• _DATASET RECORDS_:
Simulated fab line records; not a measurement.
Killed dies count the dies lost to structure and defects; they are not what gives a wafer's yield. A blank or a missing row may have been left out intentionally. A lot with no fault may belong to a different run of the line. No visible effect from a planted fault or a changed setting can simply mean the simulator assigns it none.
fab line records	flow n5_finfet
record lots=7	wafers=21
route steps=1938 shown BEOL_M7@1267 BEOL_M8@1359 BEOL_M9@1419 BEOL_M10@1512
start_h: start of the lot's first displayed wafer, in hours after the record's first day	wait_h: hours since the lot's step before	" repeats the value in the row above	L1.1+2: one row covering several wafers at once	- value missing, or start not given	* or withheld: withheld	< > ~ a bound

• _EXERCISE_:
Take the entries above and transcribe them exactly as they stand.

• _EXERCISE SOLUTION_:
Simulated fab line records; not a measurement.
Killed dies count the dies lost to structure and defects; they are not what gives a wafer's yield. A blank or a missing row may have been left out intentionally. A lot with no fault may belong to a different run of the line. No visible effect from a planted fault or a changed setting can simply mean the simulator assigns it none.
fab line records	flow n5_finfet
record lots=7	wafers=21
route steps=1938 shown BEOL_M7@1267 BEOL_M8@1359 BEOL_M9@1419 BEOL_M10@1512
start_h: start of the lot's first displayed wafer, in hours after the record's first day	wait_h: hours since the lot's step before	" repeats the value in the row above	L1.1+2: one row covering several wafers at once	- value missing, or start not given	* or withheld: withheld	< > ~ a bound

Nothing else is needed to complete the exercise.